Record extracts:
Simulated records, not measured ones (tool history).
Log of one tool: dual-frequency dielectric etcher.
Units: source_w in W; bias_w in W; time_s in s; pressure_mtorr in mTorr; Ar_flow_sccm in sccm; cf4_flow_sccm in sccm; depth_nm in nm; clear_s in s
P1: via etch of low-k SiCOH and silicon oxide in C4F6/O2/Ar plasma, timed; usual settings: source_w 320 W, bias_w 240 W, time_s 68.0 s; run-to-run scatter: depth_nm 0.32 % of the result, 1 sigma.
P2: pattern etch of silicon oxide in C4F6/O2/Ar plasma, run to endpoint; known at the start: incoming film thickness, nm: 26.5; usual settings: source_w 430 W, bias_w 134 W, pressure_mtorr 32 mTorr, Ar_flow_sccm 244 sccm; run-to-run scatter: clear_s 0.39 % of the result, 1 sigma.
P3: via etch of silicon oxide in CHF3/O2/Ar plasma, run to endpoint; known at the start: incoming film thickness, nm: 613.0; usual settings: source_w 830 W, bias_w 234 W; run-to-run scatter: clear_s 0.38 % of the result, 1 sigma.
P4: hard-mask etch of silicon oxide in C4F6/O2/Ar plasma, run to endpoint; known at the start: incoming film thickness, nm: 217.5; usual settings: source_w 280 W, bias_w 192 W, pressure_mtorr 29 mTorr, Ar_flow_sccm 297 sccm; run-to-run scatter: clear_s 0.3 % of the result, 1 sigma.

Work request:
Give a verbatim copy of the material above.

Problem solution:
Simulated records, not measured ones (tool history).
Log of one tool: dual-frequency dielectric etcher.
Units: source_w in W; bias_w in W; time_s in s; pressure_mtorr in mTorr; Ar_flow_sccm in sccm; cf4_flow_sccm in sccm; depth_nm in nm; clear_s in s
P1: via etch of low-k SiCOH and silicon oxide in C4F6/O2/Ar plasma, timed; usual settings: source_w 320 W, bias_w 240 W, time_s 68.0 s; run-to-run scatter: depth_nm 0.32 % of the result, 1 sigma.
P2: pattern etch of silicon oxide in C4F6/O2/Ar plasma, run to endpoint; known at the start: incoming film thickness, nm: 26.5; usual settings: source_w 430 W, bias_w 134 W, pressure_mtorr 32 mTorr, Ar_flow_sccm 244 sccm; run-to-run scatter: clear_s 0.39 % of the result, 1 sigma.
P3: via etch of silicon oxide in CHF3/O2/Ar plasma, run to endpoint; known at the start: incoming film thickness, nm: 613.0; usual settings: source_w 830 W, bias_w 234 W; run-to-run scatter: clear_s 0.38 % of the result, 1 sigma.
P4: hard-mask etch of silicon oxide in C4F6/O2/Ar plasma, run to endpoint; known at the start: incoming film thickness, nm: 217.5; usual settings: source_w 280 W, bias_w 192 W, pressure_mtorr 29 mTorr, Ar_flow_sccm 297 sccm; run-to-run scatter: clear_s 0.3 % of the result, 1 sigma.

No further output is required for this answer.